══════

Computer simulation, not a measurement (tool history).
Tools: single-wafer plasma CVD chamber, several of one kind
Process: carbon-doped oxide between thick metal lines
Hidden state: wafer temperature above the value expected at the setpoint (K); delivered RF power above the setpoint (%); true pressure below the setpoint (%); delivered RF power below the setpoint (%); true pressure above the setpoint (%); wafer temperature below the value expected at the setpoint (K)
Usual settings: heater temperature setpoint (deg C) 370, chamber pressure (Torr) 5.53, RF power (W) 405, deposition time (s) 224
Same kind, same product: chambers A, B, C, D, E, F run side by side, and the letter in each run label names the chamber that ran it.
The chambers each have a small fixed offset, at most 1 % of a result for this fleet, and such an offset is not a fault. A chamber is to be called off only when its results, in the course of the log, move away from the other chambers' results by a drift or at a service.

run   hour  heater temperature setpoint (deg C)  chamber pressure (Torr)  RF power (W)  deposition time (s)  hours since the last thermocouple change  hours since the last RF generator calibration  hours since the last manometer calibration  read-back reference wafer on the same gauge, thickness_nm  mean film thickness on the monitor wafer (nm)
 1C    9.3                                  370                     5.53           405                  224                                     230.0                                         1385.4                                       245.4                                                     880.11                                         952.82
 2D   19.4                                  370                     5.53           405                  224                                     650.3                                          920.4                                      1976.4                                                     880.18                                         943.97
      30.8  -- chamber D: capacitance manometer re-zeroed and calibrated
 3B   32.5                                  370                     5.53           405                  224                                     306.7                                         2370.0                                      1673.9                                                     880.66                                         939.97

══════

ACTIVITY: Write the opening line of the data above and every line after it, exactly, stopping once you have written the line with "Process: carbon-doped oxide".

EXERCISE OUTPUT:
Computer simulation, not a measurement (tool history).
Tools: single-wafer plasma CVD chamber, several of one kind
Process: carbon-doped oxide between thick metal lines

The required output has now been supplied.